#### [Work task]
Every line of the data below is to be retyped exactly.

#### [Record extracts]
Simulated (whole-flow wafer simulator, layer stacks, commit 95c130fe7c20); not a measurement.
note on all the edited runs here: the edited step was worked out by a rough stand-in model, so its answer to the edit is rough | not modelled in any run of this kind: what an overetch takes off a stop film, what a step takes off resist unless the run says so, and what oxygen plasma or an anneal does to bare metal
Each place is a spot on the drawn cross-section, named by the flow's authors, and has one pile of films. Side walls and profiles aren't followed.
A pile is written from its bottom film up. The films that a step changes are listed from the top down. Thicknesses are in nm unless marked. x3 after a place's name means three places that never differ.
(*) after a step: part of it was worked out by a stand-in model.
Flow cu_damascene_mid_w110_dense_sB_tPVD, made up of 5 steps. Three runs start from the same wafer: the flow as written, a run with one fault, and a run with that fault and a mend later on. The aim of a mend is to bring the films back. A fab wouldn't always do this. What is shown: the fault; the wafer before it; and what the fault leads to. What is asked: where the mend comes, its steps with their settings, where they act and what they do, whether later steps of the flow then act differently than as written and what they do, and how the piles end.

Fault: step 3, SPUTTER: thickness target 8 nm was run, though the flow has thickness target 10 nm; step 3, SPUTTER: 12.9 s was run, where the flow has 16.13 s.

#### [Your response]
Simulated (whole-flow wafer simulator, layer stacks, commit 95c130fe7c20); not a measurement.
note on all the edited runs here: the edited step was worked out by a rough stand-in model, so its answer to the edit is rough | not modelled in any run of this kind: what an overetch takes off a stop film, what a step takes off resist unless the run says so, and what oxygen plasma or an anneal does to bare metal
Each place is a spot on the drawn cross-section, named by the flow's authors, and has one pile of films. Side walls and profiles aren't followed.
A pile is written from its bottom film up. The films that a step changes are listed from the top down. Thicknesses are in nm unless marked. x3 after a place's name means three places that never differ.
(*) after a step: part of it was worked out by a stand-in model.
Flow cu_damascene_mid_w110_dense_sB_tPVD, made up of 5 steps. Three runs start from the same wafer: the flow as written, a run with one fault, and a run with that fault and a mend later on. The aim of a mend is to bring the films back. A fab wouldn't always do this. What is shown: the fault; the wafer before it; and what the fault leads to. What is asked: where the mend comes, its steps with their settings, where they act and what they do, whether later steps of the flow then act differently than as written and what they do, and how the piles end.

Fault: step 3, SPUTTER: thickness target 8 nm was run, though the flow has thickness target 10 nm; step 3, SPUTTER: 12.9 s was run, where the flow has 16.13 s.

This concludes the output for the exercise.